Task item: Everything from the first line of the entries through the line containing "set.NAME: the run" is to be retyped exactly, and nothing beyond it.

Record set:
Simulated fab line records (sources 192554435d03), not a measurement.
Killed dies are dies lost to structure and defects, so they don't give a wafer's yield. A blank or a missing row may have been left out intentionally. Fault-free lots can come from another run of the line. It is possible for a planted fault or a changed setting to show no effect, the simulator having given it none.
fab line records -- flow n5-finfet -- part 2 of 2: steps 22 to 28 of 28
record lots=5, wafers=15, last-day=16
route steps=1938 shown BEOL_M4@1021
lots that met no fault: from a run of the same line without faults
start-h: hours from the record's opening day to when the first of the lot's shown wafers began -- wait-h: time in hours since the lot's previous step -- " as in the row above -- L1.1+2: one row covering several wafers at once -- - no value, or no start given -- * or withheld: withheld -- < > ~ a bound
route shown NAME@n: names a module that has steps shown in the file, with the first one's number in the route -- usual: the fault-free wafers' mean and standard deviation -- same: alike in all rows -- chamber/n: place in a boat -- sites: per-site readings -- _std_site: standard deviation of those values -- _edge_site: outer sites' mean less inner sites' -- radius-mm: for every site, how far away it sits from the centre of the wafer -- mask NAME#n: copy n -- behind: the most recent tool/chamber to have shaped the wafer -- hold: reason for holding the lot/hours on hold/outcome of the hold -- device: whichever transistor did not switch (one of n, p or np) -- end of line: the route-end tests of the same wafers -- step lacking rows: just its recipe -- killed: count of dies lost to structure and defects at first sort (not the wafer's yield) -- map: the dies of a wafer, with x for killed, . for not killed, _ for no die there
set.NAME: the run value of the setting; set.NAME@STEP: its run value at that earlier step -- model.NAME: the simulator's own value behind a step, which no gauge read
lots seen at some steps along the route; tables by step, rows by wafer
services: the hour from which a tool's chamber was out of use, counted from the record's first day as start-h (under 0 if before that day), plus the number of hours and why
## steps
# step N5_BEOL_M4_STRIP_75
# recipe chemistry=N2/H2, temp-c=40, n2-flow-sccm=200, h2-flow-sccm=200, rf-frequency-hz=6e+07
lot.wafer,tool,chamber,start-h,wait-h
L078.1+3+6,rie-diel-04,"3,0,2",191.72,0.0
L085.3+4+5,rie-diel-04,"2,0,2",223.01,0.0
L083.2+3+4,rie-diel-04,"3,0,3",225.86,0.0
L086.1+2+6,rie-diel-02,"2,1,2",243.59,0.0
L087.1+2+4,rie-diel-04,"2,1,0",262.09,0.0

Task solution:
Simulated fab line records (sources 192554435d03), not a measurement.
Killed dies are dies lost to structure and defects, so they don't give a wafer's yield. A blank or a missing row may have been left out intentionally. Fault-free lots can come from another run of the line. It is possible for a planted fault or a changed setting to show no effect, the simulator having given it none.
fab line records -- flow n5-finfet -- part 2 of 2: steps 22 to 28 of 28
record lots=5, wafers=15, last-day=16
route steps=1938 shown BEOL_M4@1021
lots that met no fault: from a run of the same line without faults
start-h: hours from the record's opening day to when the first of the lot's shown wafers began -- wait-h: time in hours since the lot's previous step -- " as in the row above -- L1.1+2: one row covering several wafers at once -- - no value, or no start given -- * or withheld: withheld -- < > ~ a bound
route shown NAME@n: names a module that has steps shown in the file, with the first one's number in the route -- usual: the fault-free wafers' mean and standard deviation -- same: alike in all rows -- chamber/n: place in a boat -- sites: per-site readings -- _std_site: standard deviation of those values -- _edge_site: outer sites' mean less inner sites' -- radius-mm: for every site, how far away it sits from the centre of the wafer -- mask NAME#n: copy n -- behind: the most recent tool/chamber to have shaped the wafer -- hold: reason for holding the lot/hours on hold/outcome of the hold -- device: whichever transistor did not switch (one of n, p or np) -- end of line: the route-end tests of the same wafers -- step lacking rows: just its recipe -- killed: count of dies lost to structure and defects at first sort (not the wafer's yield) -- map: the dies of a wafer, with x for killed, . for not killed, _ for no die there
set.NAME: the run value of the setting; set.NAME@STEP: its run value at that earlier step -- model.NAME: the simulator's own value behind a step, which no gauge read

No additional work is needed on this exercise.